══ Supplied data

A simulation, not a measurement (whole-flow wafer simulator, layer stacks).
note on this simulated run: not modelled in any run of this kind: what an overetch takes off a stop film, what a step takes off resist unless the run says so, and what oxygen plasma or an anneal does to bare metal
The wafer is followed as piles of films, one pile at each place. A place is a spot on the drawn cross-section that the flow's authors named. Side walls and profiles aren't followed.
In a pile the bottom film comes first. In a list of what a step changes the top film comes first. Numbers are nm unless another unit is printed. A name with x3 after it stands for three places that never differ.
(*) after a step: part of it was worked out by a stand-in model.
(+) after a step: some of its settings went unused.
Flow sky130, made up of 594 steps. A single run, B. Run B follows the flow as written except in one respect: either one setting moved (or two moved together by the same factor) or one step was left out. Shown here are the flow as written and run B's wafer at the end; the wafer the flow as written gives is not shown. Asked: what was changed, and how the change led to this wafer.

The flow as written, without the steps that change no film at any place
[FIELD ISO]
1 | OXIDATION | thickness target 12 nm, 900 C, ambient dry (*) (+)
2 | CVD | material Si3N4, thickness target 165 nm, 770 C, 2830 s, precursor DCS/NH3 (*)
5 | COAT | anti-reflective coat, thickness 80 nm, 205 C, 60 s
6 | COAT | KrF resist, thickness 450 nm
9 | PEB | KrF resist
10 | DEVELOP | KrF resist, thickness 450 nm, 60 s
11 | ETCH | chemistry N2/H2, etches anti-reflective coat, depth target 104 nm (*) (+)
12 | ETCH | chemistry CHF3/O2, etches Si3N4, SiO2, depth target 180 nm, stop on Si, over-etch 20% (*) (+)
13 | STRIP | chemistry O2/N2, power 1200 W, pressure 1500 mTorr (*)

════

#### [Task item]
Beginning with the opening line above, retype the records exactly through the line with "12 | ETCH |", both ends included.

#### [Response area]
A simulation, not a measurement (whole-flow wafer simulator, layer stacks).
note on this simulated run: not modelled in any run of this kind: what an overetch takes off a stop film, what a step takes off resist unless the run says so, and what oxygen plasma or an anneal does to bare metal
The wafer is followed as piles of films, one pile at each place. A place is a spot on the drawn cross-section that the flow's authors named. Side walls and profiles aren't followed.
In a pile the bottom film comes first. In a list of what a step changes the top film comes first. Numbers are nm unless another unit is printed. A name with x3 after it stands for three places that never differ.
(*) after a step: part of it was worked out by a stand-in model.
(+) after a step: some of its settings went unused.
Flow sky130, made up of 594 steps. A single run, B. Run B follows the flow as written except in one respect: either one setting moved (or two moved together by the same factor) or one step was left out. Shown here are the flow as written and run B's wafer at the end; the wafer the flow as written gives is not shown. Asked: what was changed, and how the change led to this wafer.

The flow as written, without the steps that change no film at any place
[FIELD ISO]
1 | OXIDATION | thickness target 12 nm, 900 C, ambient dry (*) (+)
2 | CVD | material Si3N4, thickness target 165 nm, 770 C, 2830 s, precursor DCS/NH3 (*)
5 | COAT | anti-reflective coat, thickness 80 nm, 205 C, 60 s
6 | COAT | KrF resist, thickness 450 nm
9 | PEB | KrF resist
10 | DEVELOP | KrF resist, thickness 450 nm, 60 s
11 | ETCH | chemistry N2/H2, etches anti-reflective coat, depth target 104 nm (*) (+)
12 | ETCH | chemistry CHF3/O2, etches Si3N4, SiO2, depth target 180 nm, stop on Si, over-etch 20% (*) (+)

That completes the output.